* ASSIGNMENT
Here is a listing; restate all of it exactly.

——
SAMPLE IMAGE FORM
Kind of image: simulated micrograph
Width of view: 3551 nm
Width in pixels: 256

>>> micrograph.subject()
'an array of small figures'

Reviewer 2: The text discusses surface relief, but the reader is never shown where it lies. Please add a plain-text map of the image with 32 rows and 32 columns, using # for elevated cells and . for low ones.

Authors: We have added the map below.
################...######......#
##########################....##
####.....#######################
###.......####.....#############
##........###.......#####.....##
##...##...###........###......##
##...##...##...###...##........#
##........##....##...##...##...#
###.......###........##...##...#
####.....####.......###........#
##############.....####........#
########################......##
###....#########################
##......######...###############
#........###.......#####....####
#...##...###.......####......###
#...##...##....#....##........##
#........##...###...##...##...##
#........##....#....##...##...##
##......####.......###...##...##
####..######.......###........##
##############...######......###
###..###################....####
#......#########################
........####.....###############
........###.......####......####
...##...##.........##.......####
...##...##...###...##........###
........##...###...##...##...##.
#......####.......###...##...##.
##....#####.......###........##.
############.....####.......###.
——

* RESPONSE BOX
SAMPLE IMAGE FORM
Kind of image: simulated micrograph
Width of view: 3551 nm
Width in pixels: 256

>>> micrograph.subject()
'an array of small figures'

Reviewer 2: The text discusses surface relief, but the reader is never shown where it lies. Please add a plain-text map of the image with 32 rows and 32 columns, using # for elevated cells and . for low ones.

Authors: We have added the map below.
################...######......#
##########################....##
####.....#######################
###.......####.....#############
##........###.......#####.....##
##...##...###........###......##
##...##...##...###...##........#
##........##....##...##...##...#
###.......###........##...##...#
####.....####.......###........#
##############.....####........#
########################......##
###....#########################
##......######...###############
#........###.......#####....####
#...##...###.......####......###
#...##...##....#....##........##
#........##...###...##...##...##
#........##....#....##...##...##
##......####.......###...##...##
####..######.......###........##
##############...######......###
###..###################....####
#......#########################
........####.....###############
........###.......####......####
...##...##.........##.......####
...##...##...###...##........###
........##...###...##...##...##.
#......####.......###...##...##.
##....#####.......###........##.
############.....####.......###.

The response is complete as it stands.